(ACTION ITEM):
Restate all of the material, keeping every line identical to the original.

Start of LISTED RECORDS
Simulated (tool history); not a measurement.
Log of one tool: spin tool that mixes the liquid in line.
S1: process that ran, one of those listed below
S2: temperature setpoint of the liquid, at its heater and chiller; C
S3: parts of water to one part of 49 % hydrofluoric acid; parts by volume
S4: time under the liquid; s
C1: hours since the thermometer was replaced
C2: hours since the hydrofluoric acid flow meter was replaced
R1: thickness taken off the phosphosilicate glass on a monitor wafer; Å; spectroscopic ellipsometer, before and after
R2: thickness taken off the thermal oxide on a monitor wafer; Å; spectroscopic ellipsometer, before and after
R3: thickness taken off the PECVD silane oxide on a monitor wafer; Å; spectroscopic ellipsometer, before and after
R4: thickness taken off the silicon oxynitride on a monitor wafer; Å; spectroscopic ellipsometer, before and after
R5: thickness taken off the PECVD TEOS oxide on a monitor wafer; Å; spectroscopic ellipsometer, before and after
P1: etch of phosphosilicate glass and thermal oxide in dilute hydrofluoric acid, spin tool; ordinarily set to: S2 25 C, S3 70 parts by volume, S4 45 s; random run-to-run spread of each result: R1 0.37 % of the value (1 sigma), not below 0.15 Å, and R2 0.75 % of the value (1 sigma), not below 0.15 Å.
End of LISTED RECORDS

(WRITTEN REPLY):
Simulated (tool history); not a measurement.
Log of one tool: spin tool that mixes the liquid in line.
S1: process that ran, one of those listed below
S2: temperature setpoint of the liquid, at its heater and chiller; C
S3: parts of water to one part of 49 % hydrofluoric acid; parts by volume
S4: time under the liquid; s
C1: hours since the thermometer was replaced
C2: hours since the hydrofluoric acid flow meter was replaced
R1: thickness taken off the phosphosilicate glass on a monitor wafer; Å; spectroscopic ellipsometer, before and after
R2: thickness taken off the thermal oxide on a monitor wafer; Å; spectroscopic ellipsometer, before and after
R3: thickness taken off the PECVD silane oxide on a monitor wafer; Å; spectroscopic ellipsometer, before and after
R4: thickness taken off the silicon oxynitride on a monitor wafer; Å; spectroscopic ellipsometer, before and after
R5: thickness taken off the PECVD TEOS oxide on a monitor wafer; Å; spectroscopic ellipsometer, before and after
P1: etch of phosphosilicate glass and thermal oxide in dilute hydrofluoric acid, spin tool; ordinarily set to: S2 25 C, S3 70 parts by volume, S4 45 s; random run-to-run spread of each result: R1 0.37 % of the value (1 sigma), not below 0.15 Å, and R2 0.75 % of the value (1 sigma), not below 0.15 Å.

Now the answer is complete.